_Requirement_
Both the line below containing "Okay, so, if" and the line containing "Exercise. A student", along with every line between them, should be repeated exactly; no other line belongs in the answer.

%%
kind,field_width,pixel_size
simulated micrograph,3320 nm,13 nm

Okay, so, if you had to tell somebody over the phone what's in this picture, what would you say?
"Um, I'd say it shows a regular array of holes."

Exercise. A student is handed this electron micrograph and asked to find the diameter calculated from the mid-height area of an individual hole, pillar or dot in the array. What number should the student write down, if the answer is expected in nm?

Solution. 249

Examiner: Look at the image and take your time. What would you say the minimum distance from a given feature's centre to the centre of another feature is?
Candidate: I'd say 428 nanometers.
%%

_Written reply_
Okay, so, if you had to tell somebody over the phone what's in this picture, what would you say?
"Um, I'd say it shows a regular array of holes."

Exercise. A student is handed this electron micrograph and asked to find the diameter calculated from the mid-height area of an individual hole, pillar or dot in the array. What number should the student write down, if the answer is expected in nm?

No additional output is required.